━━━ Recorded data
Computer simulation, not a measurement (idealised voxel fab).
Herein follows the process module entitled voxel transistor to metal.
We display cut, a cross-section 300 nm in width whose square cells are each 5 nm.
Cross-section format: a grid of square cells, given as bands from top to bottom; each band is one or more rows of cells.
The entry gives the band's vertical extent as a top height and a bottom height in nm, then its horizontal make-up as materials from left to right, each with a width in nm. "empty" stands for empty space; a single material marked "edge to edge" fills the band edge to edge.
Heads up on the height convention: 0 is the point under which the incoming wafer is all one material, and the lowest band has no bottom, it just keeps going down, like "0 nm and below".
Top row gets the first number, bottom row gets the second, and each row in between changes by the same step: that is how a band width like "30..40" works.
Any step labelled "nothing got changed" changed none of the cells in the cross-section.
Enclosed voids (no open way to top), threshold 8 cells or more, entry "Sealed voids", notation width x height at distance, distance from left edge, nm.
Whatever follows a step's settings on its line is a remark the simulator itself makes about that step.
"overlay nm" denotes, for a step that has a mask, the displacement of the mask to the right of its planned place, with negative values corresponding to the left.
━━━━━━

**Assignment**
Emit, unaltered, the lines from the top of the listing down through the line that holds "Enclosed voids (no"; emit nothing else.

**Response**
Computer simulation, not a measurement (idealised voxel fab).
Herein follows the process module entitled voxel transistor to metal.
We display cut, a cross-section 300 nm in width whose square cells are each 5 nm.
Cross-section format: a grid of square cells, given as bands from top to bottom; each band is one or more rows of cells.
The entry gives the band's vertical extent as a top height and a bottom height in nm, then its horizontal make-up as materials from left to right, each with a width in nm. "empty" stands for empty space; a single material marked "edge to edge" fills the band edge to edge.
Heads up on the height convention: 0 is the point under which the incoming wafer is all one material, and the lowest band has no bottom, it just keeps going down, like "0 nm and below".
Top row gets the first number, bottom row gets the second, and each row in between changes by the same step: that is how a band width like "30..40" works.
Any step labelled "nothing got changed" changed none of the cells in the cross-section.
Enclosed voids (no open way to top), threshold 8 cells or more, entry "Sealed voids", notation width x height at distance, distance from left edge, nm.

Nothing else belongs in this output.